### [Dataset content]
• • • •
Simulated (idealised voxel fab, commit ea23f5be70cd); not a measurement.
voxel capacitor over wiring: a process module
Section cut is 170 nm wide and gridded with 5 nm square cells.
• • • •

### [Exercise]
Exactly as shown above, return every record.

### [Problem solution]
Simulated (idealised voxel fab, commit ea23f5be70cd); not a measurement.
voxel capacitor over wiring: a process module
Section cut is 170 nm wide and gridded with 5 nm square cells.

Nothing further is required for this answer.